## Exercise:
Each line from the opening of the listing below through the line that contains "(*) after a" is to be output exactly as written.

## Recorded data:
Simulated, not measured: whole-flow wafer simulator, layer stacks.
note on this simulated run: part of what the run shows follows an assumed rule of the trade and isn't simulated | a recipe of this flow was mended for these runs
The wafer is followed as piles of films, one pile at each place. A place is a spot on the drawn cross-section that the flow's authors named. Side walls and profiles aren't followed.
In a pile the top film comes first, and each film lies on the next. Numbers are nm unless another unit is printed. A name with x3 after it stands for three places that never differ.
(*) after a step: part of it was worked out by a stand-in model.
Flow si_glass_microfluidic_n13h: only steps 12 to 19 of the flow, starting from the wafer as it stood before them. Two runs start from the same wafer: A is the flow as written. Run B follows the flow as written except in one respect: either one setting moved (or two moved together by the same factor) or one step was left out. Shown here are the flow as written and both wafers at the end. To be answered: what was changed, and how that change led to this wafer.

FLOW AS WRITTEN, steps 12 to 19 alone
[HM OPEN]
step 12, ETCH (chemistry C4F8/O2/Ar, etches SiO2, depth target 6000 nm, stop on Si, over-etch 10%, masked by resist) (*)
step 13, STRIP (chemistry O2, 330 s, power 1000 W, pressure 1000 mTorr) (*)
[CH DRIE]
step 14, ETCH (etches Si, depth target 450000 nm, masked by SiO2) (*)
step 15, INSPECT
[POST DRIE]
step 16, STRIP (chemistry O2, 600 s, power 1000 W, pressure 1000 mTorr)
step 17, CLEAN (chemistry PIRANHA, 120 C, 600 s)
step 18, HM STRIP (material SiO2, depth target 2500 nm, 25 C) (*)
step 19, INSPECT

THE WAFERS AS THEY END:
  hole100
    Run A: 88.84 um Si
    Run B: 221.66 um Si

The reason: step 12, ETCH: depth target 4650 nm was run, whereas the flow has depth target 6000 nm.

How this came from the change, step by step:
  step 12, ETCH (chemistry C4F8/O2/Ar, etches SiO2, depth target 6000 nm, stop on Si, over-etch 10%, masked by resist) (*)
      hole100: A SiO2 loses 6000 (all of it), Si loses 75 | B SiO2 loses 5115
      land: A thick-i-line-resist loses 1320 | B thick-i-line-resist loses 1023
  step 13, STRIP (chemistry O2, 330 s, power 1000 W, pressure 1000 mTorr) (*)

## Response box:
Simulated, not measured: whole-flow wafer simulator, layer stacks.
note on this simulated run: part of what the run shows follows an assumed rule of the trade and isn't simulated | a recipe of this flow was mended for these runs
The wafer is followed as piles of films, one pile at each place. A place is a spot on the drawn cross-section that the flow's authors named. Side walls and profiles aren't followed.
In a pile the top film comes first, and each film lies on the next. Numbers are nm unless another unit is printed. A name with x3 after it stands for three places that never differ.
(*) after a step: part of it was worked out by a stand-in model.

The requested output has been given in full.